◇ ◇ ◇
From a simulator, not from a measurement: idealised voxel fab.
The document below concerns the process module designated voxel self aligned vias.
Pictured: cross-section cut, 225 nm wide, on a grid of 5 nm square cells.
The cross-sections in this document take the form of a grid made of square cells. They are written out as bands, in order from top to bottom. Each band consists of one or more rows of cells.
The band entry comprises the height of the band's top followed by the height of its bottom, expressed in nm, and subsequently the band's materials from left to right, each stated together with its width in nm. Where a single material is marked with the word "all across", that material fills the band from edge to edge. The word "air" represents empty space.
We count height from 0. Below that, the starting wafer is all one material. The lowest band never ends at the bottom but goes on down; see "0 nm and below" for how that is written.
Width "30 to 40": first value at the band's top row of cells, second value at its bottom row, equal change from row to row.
◇ ◇ ◇

» Exercise:
All entries must be repeated exactly.

» Reply:
From a simulator, not from a measurement: idealised voxel fab.
The document below concerns the process module designated voxel self aligned vias.
Pictured: cross-section cut, 225 nm wide, on a grid of 5 nm square cells.
The cross-sections in this document take the form of a grid made of square cells. They are written out as bands, in order from top to bottom. Each band consists of one or more rows of cells.
The band entry comprises the height of the band's top followed by the height of its bottom, expressed in nm, and subsequently the band's materials from left to right, each stated together with its width in nm. Where a single material is marked with the word "all across", that material fills the band from edge to edge. The word "air" represents empty space.
We count height from 0. Below that, the starting wafer is all one material. The lowest band never ends at the bottom but goes on down; see "0 nm and below" for how that is written.
Width "30 to 40": first value at the band's top row of cells, second value at its bottom row, equal change from row to row.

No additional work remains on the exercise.